Data provided:
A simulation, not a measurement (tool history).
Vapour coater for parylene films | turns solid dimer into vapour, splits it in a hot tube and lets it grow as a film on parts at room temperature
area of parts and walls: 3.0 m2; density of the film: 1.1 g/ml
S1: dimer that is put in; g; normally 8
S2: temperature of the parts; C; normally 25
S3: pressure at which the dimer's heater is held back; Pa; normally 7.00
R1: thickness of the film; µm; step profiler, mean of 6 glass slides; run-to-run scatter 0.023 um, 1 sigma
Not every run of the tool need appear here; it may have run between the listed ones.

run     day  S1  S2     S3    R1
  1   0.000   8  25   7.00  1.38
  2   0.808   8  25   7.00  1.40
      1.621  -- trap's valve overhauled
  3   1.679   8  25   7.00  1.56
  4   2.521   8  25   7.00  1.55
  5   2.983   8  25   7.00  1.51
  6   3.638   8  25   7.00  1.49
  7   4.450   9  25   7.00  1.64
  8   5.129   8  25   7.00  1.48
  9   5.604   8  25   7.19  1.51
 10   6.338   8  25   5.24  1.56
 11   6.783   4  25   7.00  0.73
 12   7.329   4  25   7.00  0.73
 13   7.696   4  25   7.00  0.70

Work request:
Using the records above, copy word for word the line with "Vapour coater for", the line with "S1: dimer that is put in; g; normally 8", and every line between them.

Answer space:
Vapour coater for parylene films | turns solid dimer into vapour, splits it in a hot tube and lets it grow as a film on parts at room temperature
area of parts and walls: 3.0 m2; density of the film: 1.1 g/ml
S1: dimer that is put in; g; normally 8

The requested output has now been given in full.